Work instruction:
Set down the material exactly as given, please, from its first line through the line that includes "(*) following a".

Source information:
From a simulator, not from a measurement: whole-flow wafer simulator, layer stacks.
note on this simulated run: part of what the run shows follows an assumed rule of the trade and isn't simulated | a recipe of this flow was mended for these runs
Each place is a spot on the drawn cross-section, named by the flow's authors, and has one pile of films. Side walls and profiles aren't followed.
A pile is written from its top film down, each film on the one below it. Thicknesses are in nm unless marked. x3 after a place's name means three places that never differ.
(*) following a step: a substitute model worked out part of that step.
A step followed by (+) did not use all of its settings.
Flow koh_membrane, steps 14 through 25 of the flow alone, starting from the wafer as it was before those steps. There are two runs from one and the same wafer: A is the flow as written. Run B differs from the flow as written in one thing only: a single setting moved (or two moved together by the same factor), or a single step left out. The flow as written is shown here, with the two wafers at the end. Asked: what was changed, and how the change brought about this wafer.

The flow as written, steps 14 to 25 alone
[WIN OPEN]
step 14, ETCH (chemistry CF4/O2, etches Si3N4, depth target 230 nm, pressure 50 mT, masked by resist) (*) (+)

Answer space:
From a simulator, not from a measurement: whole-flow wafer simulator, layer stacks.
note on this simulated run: part of what the run shows follows an assumed rule of the trade and isn't simulated | a recipe of this flow was mended for these runs
Each place is a spot on the drawn cross-section, named by the flow's authors, and has one pile of films. Side walls and profiles aren't followed.
A pile is written from its top film down, each film on the one below it. Thicknesses are in nm unless marked. x3 after a place's name means three places that never differ.
(*) following a step: a substitute model worked out part of that step.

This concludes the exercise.